★ ★ ★ ★ ★ ★ ★
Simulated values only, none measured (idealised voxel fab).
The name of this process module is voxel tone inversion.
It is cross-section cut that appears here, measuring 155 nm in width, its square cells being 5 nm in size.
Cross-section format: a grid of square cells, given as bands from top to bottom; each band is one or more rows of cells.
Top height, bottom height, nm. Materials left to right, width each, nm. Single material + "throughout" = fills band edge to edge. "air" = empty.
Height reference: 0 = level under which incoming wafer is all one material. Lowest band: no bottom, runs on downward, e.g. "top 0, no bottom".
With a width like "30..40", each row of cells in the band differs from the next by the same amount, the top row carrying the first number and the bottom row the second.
★ ★ ★ ★ ★ ★ ★

Without skipping a line, print the listing once more exactly.

Simulated values only, none measured (idealised voxel fab).
The name of this process module is voxel tone inversion.
It is cross-section cut that appears here, measuring 155 nm in width, its square cells being 5 nm in size.
Cross-section format: a grid of square cells, given as bands from top to bottom; each band is one or more rows of cells.
Top height, bottom height, nm. Materials left to right, width each, nm. Single material + "throughout" = fills band edge to edge. "air" = empty.
Height reference: 0 = level under which incoming wafer is all one material. Lowest band: no bottom, runs on downward, e.g. "top 0, no bottom".
With a width like "30..40", each row of cells in the band differs from the next by the same amount, the top row carrying the first number and the bottom row the second.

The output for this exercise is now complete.